(Work request): Copy each entry below without any change.

(Material supplied):
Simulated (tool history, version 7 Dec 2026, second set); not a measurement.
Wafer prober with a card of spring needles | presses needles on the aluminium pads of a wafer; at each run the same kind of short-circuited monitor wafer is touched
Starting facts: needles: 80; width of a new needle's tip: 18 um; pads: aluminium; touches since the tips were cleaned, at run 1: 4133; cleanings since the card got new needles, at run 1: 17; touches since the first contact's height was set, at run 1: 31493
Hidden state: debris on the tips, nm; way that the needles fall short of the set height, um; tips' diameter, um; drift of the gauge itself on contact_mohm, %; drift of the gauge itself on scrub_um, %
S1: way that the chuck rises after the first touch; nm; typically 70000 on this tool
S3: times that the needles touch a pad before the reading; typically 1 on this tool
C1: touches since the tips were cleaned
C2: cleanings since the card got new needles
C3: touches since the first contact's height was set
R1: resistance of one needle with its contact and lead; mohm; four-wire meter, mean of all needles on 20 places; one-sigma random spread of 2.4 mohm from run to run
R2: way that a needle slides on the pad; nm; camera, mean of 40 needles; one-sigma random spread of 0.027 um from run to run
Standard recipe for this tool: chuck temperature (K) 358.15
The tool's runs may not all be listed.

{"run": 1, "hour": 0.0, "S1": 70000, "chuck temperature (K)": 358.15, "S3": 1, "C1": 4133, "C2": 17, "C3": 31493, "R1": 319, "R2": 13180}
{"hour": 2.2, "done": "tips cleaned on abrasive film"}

(Exercise response):
Simulated (tool history, version 7 Dec 2026, second set); not a measurement.
Wafer prober with a card of spring needles | presses needles on the aluminium pads of a wafer; at each run the same kind of short-circuited monitor wafer is touched
Starting facts: needles: 80; width of a new needle's tip: 18 um; pads: aluminium; touches since the tips were cleaned, at run 1: 4133; cleanings since the card got new needles, at run 1: 17; touches since the first contact's height was set, at run 1: 31493
Hidden state: debris on the tips, nm; way that the needles fall short of the set height, um; tips' diameter, um; drift of the gauge itself on contact_mohm, %; drift of the gauge itself on scrub_um, %
S1: way that the chuck rises after the first touch; nm; typically 70000 on this tool
S3: times that the needles touch a pad before the reading; typically 1 on this tool
C1: touches since the tips were cleaned
C2: cleanings since the card got new needles
C3: touches since the first contact's height was set
R1: resistance of one needle with its contact and lead; mohm; four-wire meter, mean of all needles on 20 places; one-sigma random spread of 2.4 mohm from run to run
R2: way that a needle slides on the pad; nm; camera, mean of 40 needles; one-sigma random spread of 0.027 um from run to run
Standard recipe for this tool: chuck temperature (K) 358.15
The tool's runs may not all be listed.

{"run": 1, "hour": 0.0, "S1": 70000, "chuck temperature (K)": 358.15, "S3": 1, "C1": 4133, "C2": 17, "C3": 31493, "R1": 319, "R2": 13180}
{"hour": 2.2, "done": "tips cleaned on abrasive film"}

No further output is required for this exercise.